[EXTRACTED DATA — start]

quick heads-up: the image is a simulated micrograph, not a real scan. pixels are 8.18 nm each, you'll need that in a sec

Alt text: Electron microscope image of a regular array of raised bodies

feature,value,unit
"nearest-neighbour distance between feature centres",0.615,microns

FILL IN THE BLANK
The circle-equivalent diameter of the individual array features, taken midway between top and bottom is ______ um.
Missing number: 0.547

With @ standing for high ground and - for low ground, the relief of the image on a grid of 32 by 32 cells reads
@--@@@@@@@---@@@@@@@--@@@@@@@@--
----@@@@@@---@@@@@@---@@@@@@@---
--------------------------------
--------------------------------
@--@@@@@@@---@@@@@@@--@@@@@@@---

[EXTRACTED DATA — finish]

Word for word, write out the entire listing once more.

quick heads-up: the image is a simulated micrograph, not a real scan. pixels are 8.18 nm each, you'll need that in a sec

Alt text: Electron microscope image of a regular array of raised bodies

feature,value,unit
"nearest-neighbour distance between feature centres",0.615,microns

FILL IN THE BLANK
The circle-equivalent diameter of the individual array features, taken midway between top and bottom is ______ um.
Missing number: 0.547

With @ standing for high ground and - for low ground, the relief of the image on a grid of 32 by 32 cells reads
@--@@@@@@@---@@@@@@@--@@@@@@@@--
----@@@@@@---@@@@@@---@@@@@@@---
--------------------------------
--------------------------------
@--@@@@@@@---@@@@@@@--@@@@@@@---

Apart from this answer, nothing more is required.